(Record extracts Opens)

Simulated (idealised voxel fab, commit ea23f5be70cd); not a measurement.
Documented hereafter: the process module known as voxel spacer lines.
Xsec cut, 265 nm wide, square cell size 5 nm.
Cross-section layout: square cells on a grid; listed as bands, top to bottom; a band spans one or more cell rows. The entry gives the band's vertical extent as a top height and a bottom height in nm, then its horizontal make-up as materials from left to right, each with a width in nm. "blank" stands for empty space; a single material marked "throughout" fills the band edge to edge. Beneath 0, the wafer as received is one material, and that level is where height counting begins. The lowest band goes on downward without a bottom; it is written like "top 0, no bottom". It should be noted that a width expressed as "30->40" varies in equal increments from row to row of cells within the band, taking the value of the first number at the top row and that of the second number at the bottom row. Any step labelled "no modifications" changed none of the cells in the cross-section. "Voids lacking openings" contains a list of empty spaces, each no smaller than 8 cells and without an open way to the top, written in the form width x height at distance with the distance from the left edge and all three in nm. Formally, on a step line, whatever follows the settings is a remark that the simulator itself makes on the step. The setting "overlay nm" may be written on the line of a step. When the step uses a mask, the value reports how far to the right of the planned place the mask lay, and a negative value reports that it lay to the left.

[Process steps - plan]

(Record extracts Closes)

▶ Assigned task
Taking the entries above, write out exactly each line from the one holding "Documented hereafter: the" to the one holding "Xsec cut, 265 nm wide, square cell size 5 nm.", both included, and stop there.

▶ Response area
Documented hereafter: the process module known as voxel spacer lines.
Xsec cut, 265 nm wide, square cell size 5 nm.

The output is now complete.